Copy precisely the first line of the material below and every later line, stopping with the line that contains "3. Code for raised: U".

====== Material shown
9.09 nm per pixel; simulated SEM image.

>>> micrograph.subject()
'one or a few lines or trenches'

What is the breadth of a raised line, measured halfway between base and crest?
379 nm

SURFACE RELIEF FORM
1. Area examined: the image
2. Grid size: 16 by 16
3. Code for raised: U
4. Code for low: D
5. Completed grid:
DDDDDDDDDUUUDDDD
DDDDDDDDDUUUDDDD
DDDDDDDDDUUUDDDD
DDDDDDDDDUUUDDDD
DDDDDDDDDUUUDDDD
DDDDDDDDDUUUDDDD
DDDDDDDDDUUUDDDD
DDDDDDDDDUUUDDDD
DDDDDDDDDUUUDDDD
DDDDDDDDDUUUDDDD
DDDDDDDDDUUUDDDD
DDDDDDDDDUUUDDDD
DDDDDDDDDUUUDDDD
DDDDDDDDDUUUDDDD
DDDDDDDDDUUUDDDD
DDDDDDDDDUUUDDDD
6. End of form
============

● **Exercise output**
9.09 nm per pixel; simulated SEM image.

>>> micrograph.subject()
'one or a few lines or trenches'

What is the breadth of a raised line, measured halfway between base and crest?
379 nm

SURFACE RELIEF FORM
1. Area examined: the image
2. Grid size: 16 by 16
3. Code for raised: U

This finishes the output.